[Given data — start]

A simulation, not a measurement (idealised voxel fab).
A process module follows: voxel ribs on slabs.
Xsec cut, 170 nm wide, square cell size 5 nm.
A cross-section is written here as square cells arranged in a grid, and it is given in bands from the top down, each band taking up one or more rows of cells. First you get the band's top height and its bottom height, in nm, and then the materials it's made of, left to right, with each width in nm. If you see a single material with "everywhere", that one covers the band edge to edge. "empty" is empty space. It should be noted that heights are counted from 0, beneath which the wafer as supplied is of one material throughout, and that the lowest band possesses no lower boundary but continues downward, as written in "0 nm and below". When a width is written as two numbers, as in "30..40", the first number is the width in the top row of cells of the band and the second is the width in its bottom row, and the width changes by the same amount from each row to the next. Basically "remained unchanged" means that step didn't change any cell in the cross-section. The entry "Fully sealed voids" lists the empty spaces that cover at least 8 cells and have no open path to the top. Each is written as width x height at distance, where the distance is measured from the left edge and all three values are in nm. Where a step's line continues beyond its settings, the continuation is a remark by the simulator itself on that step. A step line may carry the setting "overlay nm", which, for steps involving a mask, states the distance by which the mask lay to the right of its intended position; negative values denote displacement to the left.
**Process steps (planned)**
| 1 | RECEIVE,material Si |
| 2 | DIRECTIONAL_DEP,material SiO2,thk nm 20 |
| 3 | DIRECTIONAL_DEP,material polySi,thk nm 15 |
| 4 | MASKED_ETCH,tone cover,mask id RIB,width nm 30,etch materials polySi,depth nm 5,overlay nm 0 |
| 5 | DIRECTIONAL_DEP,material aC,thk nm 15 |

[Given data — finish]

» **Work order**
The answer is the full set of records, printed exactly as given.

» **Your solution**
A simulation, not a measurement (idealised voxel fab).
A process module follows: voxel ribs on slabs.
Xsec cut, 170 nm wide, square cell size 5 nm.
A cross-section is written here as square cells arranged in a grid, and it is given in bands from the top down, each band taking up one or more rows of cells. First you get the band's top height and its bottom height, in nm, and then the materials it's made of, left to right, with each width in nm. If you see a single material with "everywhere", that one covers the band edge to edge. "empty" is empty space. It should be noted that heights are counted from 0, beneath which the wafer as supplied is of one material throughout, and that the lowest band possesses no lower boundary but continues downward, as written in "0 nm and below". When a width is written as two numbers, as in "30..40", the first number is the width in the top row of cells of the band and the second is the width in its bottom row, and the width changes by the same amount from each row to the next. Basically "remained unchanged" means that step didn't change any cell in the cross-section. The entry "Fully sealed voids" lists the empty spaces that cover at least 8 cells and have no open path to the top. Each is written as width x height at distance, where the distance is measured from the left edge and all three values are in nm. Where a step's line continues beyond its settings, the continuation is a remark by the simulator itself on that step. A step line may carry the setting "overlay nm", which, for steps involving a mask, states the distance by which the mask lay to the right of its intended position; negative values denote displacement to the left.
**Process steps (planned)**
| 1 | RECEIVE,material Si |
| 2 | DIRECTIONAL_DEP,material SiO2,thk nm 20 |
| 3 | DIRECTIONAL_DEP,material polySi,thk nm 15 |
| 4 | MASKED_ETCH,tone cover,mask id RIB,width nm 30,etch materials polySi,depth nm 5,overlay nm 0 |
| 5 | DIRECTIONAL_DEP,material aC,thk nm 15 |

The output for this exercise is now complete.